◆ DATA SECTION ◆
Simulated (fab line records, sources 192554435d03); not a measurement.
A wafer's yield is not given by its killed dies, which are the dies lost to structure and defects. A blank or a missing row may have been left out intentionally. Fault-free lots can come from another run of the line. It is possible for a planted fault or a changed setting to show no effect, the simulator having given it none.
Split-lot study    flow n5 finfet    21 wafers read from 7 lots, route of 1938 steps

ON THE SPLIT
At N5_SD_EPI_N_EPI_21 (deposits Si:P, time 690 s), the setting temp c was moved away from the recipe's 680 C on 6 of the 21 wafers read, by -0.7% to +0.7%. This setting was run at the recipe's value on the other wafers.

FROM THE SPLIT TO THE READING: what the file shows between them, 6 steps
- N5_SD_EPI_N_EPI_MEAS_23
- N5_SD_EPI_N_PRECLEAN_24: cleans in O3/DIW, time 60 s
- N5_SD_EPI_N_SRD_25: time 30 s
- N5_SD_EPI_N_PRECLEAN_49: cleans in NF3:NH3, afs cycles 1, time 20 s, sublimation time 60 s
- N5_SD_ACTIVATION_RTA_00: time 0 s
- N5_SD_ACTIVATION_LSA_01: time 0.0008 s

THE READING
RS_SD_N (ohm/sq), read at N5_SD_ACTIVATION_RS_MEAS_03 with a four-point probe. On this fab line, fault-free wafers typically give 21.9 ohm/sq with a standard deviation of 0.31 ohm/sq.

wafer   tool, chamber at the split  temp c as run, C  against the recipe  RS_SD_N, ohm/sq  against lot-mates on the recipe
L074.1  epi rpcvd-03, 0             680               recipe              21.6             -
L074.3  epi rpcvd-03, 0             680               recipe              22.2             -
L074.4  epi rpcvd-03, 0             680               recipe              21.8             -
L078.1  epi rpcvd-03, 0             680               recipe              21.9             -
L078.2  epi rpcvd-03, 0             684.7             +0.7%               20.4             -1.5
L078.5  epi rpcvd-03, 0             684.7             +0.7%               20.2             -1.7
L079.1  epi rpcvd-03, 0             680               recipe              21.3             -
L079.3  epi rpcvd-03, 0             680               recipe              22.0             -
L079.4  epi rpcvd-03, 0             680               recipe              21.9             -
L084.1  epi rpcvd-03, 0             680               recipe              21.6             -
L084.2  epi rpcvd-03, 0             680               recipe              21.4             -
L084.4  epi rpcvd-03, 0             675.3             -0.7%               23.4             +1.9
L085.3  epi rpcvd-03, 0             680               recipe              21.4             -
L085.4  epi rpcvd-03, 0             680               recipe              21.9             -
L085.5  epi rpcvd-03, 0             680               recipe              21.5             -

◆ REQUIRED ACTION ◆
Starting at the top of the listing above, repeat every line exactly until the line that contains "- N5_SD_EPI_N_PRECLEAN_49: cleans" has been repeated too.

◆ ANSWER SPACE ◆
Simulated (fab line records, sources 192554435d03); not a measurement.
A wafer's yield is not given by its killed dies, which are the dies lost to structure and defects. A blank or a missing row may have been left out intentionally. Fault-free lots can come from another run of the line. It is possible for a planted fault or a changed setting to show no effect, the simulator having given it none.
Split-lot study    flow n5 finfet    21 wafers read from 7 lots, route of 1938 steps

ON THE SPLIT
At N5_SD_EPI_N_EPI_21 (deposits Si:P, time 690 s), the setting temp c was moved away from the recipe's 680 C on 6 of the 21 wafers read, by -0.7% to +0.7%. This setting was run at the recipe's value on the other wafers.

FROM THE SPLIT TO THE READING: what the file shows between them, 6 steps
- N5_SD_EPI_N_EPI_MEAS_23
- N5_SD_EPI_N_PRECLEAN_24: cleans in O3/DIW, time 60 s
- N5_SD_EPI_N_SRD_25: time 30 s
- N5_SD_EPI_N_PRECLEAN_49: cleans in NF3:NH3, afs cycles 1, time 20 s, sublimation time 60 s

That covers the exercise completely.